+ + +

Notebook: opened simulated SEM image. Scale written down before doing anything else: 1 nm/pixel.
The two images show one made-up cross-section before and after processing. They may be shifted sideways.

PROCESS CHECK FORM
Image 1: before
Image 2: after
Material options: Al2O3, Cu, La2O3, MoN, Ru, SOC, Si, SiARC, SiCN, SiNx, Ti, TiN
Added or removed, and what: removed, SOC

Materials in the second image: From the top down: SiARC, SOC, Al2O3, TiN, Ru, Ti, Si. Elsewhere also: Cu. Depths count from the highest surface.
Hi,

+ + +

Work task
What is needed is an exact restatement of every record above.

Answer box
Notebook: opened simulated SEM image. Scale written down before doing anything else: 1 nm/pixel.
The two images show one made-up cross-section before and after processing. They may be shifted sideways.

PROCESS CHECK FORM
Image 1: before
Image 2: after
Material options: Al2O3, Cu, La2O3, MoN, Ru, SOC, Si, SiARC, SiCN, SiNx, Ti, TiN
Added or removed, and what: removed, SOC

Materials in the second image: From the top down: SiARC, SOC, Al2O3, TiN, Ru, Ti, Si. Elsewhere also: Cu. Depths count from the highest surface.
Hi,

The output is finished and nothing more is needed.